Having read the material, return every line of it exactly.

BEGIN Excerpted records

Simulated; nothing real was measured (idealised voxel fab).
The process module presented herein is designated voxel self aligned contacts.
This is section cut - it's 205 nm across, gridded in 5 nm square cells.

END Excerpted records

Task solution
Simulated; nothing real was measured (idealised voxel fab).
The process module presented herein is designated voxel self aligned contacts.
This is section cut - it's 205 nm across, gridded in 5 nm square cells.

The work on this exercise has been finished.